■ Task item ■
Send back exactly the lines from the opening line of the records below through the one with "14 | HARDBAKE | resist, 120 C, 120 s".

■ Supplied data ■

****************

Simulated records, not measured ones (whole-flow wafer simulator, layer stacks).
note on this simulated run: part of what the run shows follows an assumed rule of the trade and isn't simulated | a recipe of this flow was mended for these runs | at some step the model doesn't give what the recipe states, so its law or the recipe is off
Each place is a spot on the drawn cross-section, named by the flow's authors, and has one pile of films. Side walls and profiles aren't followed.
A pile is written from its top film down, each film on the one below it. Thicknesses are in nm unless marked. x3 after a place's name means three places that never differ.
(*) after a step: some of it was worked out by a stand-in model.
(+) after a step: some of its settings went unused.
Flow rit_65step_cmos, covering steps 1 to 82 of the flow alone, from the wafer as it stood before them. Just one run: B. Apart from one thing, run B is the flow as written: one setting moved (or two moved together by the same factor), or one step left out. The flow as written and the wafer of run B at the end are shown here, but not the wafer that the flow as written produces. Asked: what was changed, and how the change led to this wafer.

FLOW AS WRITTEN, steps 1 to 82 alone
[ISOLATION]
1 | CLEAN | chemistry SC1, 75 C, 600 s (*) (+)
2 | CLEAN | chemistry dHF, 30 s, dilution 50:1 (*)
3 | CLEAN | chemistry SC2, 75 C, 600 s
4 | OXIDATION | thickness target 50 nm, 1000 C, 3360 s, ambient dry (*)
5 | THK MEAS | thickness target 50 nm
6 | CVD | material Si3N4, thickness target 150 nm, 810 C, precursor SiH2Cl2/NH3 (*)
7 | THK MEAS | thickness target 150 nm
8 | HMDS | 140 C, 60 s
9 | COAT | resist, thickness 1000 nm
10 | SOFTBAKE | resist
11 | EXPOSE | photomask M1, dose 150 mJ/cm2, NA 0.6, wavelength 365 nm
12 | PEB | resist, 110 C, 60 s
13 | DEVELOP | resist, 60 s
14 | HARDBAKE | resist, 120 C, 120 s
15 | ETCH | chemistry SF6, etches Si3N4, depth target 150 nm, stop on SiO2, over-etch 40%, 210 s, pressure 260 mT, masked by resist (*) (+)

****************

■ Solution ■
Simulated records, not measured ones (whole-flow wafer simulator, layer stacks).
note on this simulated run: part of what the run shows follows an assumed rule of the trade and isn't simulated | a recipe of this flow was mended for these runs | at some step the model doesn't give what the recipe states, so its law or the recipe is off
Each place is a spot on the drawn cross-section, named by the flow's authors, and has one pile of films. Side walls and profiles aren't followed.
A pile is written from its top film down, each film on the one below it. Thicknesses are in nm unless marked. x3 after a place's name means three places that never differ.
(*) after a step: some of it was worked out by a stand-in model.
(+) after a step: some of its settings went unused.
Flow rit_65step_cmos, covering steps 1 to 82 of the flow alone, from the wafer as it stood before them. Just one run: B. Apart from one thing, run B is the flow as written: one setting moved (or two moved together by the same factor), or one step left out. The flow as written and the wafer of run B at the end are shown here, but not the wafer that the flow as written produces. Asked: what was changed, and how the change led to this wafer.

FLOW AS WRITTEN, steps 1 to 82 alone
[ISOLATION]
1 | CLEAN | chemistry SC1, 75 C, 600 s (*) (+)
2 | CLEAN | chemistry dHF, 30 s, dilution 50:1 (*)
3 | CLEAN | chemistry SC2, 75 C, 600 s
4 | OXIDATION | thickness target 50 nm, 1000 C, 3360 s, ambient dry (*)
5 | THK MEAS | thickness target 50 nm
6 | CVD | material Si3N4, thickness target 150 nm, 810 C, precursor SiH2Cl2/NH3 (*)
7 | THK MEAS | thickness target 150 nm
8 | HMDS | 140 C, 60 s
9 | COAT | resist, thickness 1000 nm
10 | SOFTBAKE | resist
11 | EXPOSE | photomask M1, dose 150 mJ/cm2, NA 0.6, wavelength 365 nm
12 | PEB | resist, 110 C, 60 s
13 | DEVELOP | resist, 60 s
14 | HARDBAKE | resist, 120 C, 120 s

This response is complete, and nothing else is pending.